Action item >> Return the listing in full, word for word.

Record excerpts >>
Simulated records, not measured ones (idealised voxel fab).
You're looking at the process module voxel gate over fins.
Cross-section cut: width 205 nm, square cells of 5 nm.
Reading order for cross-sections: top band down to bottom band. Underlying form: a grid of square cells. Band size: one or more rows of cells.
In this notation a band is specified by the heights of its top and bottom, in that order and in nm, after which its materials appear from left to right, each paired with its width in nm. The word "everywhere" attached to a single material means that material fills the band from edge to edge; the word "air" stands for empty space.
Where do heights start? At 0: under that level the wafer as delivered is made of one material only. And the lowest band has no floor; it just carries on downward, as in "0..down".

Exercise answer >>
Simulated records, not measured ones (idealised voxel fab).
You're looking at the process module voxel gate over fins.
Cross-section cut: width 205 nm, square cells of 5 nm.
Reading order for cross-sections: top band down to bottom band. Underlying form: a grid of square cells. Band size: one or more rows of cells.
In this notation a band is specified by the heights of its top and bottom, in that order and in nm, after which its materials appear from left to right, each paired with its width in nm. The word "everywhere" attached to a single material means that material fills the band from edge to edge; the word "air" stands for empty space.
Where do heights start? At 0: under that level the wafer as delivered is made of one material only. And the lowest band has no floor; it just carries on downward, as in "0..down".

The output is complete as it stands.